• **Activity**: A complete, exact copy of the records is needed here.

┌──
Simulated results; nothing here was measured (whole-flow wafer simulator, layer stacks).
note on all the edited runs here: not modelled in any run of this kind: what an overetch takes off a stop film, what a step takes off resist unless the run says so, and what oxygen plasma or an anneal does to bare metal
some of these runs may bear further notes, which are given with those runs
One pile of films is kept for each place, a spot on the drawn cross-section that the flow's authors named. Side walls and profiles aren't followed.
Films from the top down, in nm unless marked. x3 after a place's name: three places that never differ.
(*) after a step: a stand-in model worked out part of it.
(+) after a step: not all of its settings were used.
└──

• **Answer box**:
Simulated results; nothing here was measured (whole-flow wafer simulator, layer stacks).
note on all the edited runs here: not modelled in any run of this kind: what an overetch takes off a stop film, what a step takes off resist unless the run says so, and what oxygen plasma or an anneal does to bare metal
some of these runs may bear further notes, which are given with those runs
One pile of films is kept for each place, a spot on the drawn cross-section that the flow's authors named. Side walls and profiles aren't followed.
Films from the top down, in nm unless marked. x3 after a place's name: three places that never differ.
(*) after a step: a stand-in model worked out part of it.
(+) after a step: not all of its settings were used.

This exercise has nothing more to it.